:: Work item ::
Copy exactly the stretch of data below from the line with "WHAT IT SHOWS" through the line with "crest – 3.75 px", including both of those lines.

[Supplied data — start]

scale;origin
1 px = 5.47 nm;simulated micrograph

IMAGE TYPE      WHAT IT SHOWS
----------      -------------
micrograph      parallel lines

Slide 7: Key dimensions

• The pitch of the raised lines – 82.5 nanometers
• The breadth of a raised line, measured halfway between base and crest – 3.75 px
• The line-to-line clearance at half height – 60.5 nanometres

[Supplied data — finish]

:: Exercise result ::
IMAGE TYPE      WHAT IT SHOWS
----------      -------------
micrograph      parallel lines

Slide 7: Key dimensions

• The pitch of the raised lines – 82.5 nanometers
• The breadth of a raised line, measured halfway between base and crest – 3.75 px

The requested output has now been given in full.